====================
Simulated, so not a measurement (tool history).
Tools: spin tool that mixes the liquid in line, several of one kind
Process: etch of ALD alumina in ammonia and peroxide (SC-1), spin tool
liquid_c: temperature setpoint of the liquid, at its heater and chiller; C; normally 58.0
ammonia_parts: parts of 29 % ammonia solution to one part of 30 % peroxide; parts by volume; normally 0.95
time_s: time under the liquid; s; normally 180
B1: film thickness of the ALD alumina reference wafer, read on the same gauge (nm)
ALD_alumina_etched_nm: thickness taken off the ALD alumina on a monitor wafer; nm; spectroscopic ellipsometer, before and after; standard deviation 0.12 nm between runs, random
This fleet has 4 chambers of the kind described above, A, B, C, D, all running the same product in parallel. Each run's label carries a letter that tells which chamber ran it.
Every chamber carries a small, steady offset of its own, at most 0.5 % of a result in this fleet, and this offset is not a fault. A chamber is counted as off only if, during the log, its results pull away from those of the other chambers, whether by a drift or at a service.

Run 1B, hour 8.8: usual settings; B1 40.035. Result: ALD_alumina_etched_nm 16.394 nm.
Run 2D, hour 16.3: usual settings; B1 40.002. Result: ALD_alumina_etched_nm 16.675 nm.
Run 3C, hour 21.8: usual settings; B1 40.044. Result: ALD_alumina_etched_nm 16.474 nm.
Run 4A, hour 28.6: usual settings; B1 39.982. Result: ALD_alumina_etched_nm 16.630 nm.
====================

# Action item:
Print, without alteration, only the lines above between the one holding "ALD_alumina_etched_nm: thickness taken" and the one holding "Run 3C, hour", inclusive.

# Your solution:
ALD_alumina_etched_nm: thickness taken off the ALD alumina on a monitor wafer; nm; spectroscopic ellipsometer, before and after; standard deviation 0.12 nm between runs, random
This fleet has 4 chambers of the kind described above, A, B, C, D, all running the same product in parallel. Each run's label carries a letter that tells which chamber ran it.
Every chamber carries a small, steady offset of its own, at most 0.5 % of a result in this fleet, and this offset is not a fault. A chamber is counted as off only if, during the log, its results pull away from those of the other chambers, whether by a drift or at a service.

Run 1B, hour 8.8: usual settings; B1 40.035. Result: ALD_alumina_etched_nm 16.394 nm.
Run 2D, hour 16.3: usual settings; B1 40.002. Result: ALD_alumina_etched_nm 16.675 nm.
Run 3C, hour 21.8: usual settings; B1 40.044. Result: ALD_alumina_etched_nm 16.474 nm.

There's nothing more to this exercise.